- **Requirement**
The whole listing is to be restated, character for character.

- **Data shown**
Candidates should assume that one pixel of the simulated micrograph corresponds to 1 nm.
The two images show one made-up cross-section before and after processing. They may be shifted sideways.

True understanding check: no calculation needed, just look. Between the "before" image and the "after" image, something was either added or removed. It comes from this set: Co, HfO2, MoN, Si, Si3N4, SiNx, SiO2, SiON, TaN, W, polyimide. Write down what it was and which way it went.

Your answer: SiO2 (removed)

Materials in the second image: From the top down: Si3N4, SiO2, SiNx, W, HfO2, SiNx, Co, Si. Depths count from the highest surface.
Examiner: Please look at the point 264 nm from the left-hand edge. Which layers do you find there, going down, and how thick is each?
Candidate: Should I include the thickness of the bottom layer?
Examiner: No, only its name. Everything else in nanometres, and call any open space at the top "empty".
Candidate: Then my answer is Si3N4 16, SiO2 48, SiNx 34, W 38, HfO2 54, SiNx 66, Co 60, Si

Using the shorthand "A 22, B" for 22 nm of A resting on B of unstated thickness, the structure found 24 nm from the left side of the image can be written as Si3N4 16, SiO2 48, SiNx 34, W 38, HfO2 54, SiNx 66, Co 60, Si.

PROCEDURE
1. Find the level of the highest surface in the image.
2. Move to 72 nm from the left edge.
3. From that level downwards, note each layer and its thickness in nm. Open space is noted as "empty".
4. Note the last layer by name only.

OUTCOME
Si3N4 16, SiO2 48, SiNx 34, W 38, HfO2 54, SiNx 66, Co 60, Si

- **Exercise response**
Candidates should assume that one pixel of the simulated micrograph corresponds to 1 nm.
The two images show one made-up cross-section before and after processing. They may be shifted sideways.

True understanding check: no calculation needed, just look. Between the "before" image and the "after" image, something was either added or removed. It comes from this set: Co, HfO2, MoN, Si, Si3N4, SiNx, SiO2, SiON, TaN, W, polyimide. Write down what it was and which way it went.

Your answer: SiO2 (removed)

Materials in the second image: From the top down: Si3N4, SiO2, SiNx, W, HfO2, SiNx, Co, Si. Depths count from the highest surface.
Examiner: Please look at the point 264 nm from the left-hand edge. Which layers do you find there, going down, and how thick is each?
Candidate: Should I include the thickness of the bottom layer?
Examiner: No, only its name. Everything else in nanometres, and call any open space at the top "empty".
Candidate: Then my answer is Si3N4 16, SiO2 48, SiNx 34, W 38, HfO2 54, SiNx 66, Co 60, Si

Using the shorthand "A 22, B" for 22 nm of A resting on B of unstated thickness, the structure found 24 nm from the left side of the image can be written as Si3N4 16, SiO2 48, SiNx 34, W 38, HfO2 54, SiNx 66, Co 60, Si.

PROCEDURE
1. Find the level of the highest surface in the image.
2. Move to 72 nm from the left edge.
3. From that level downwards, note each layer and its thickness in nm. Open space is noted as "empty".
4. Note the last layer by name only.

OUTCOME
Si3N4 16, SiO2 48, SiNx 34, W 38, HfO2 54, SiNx 66, Co 60, Si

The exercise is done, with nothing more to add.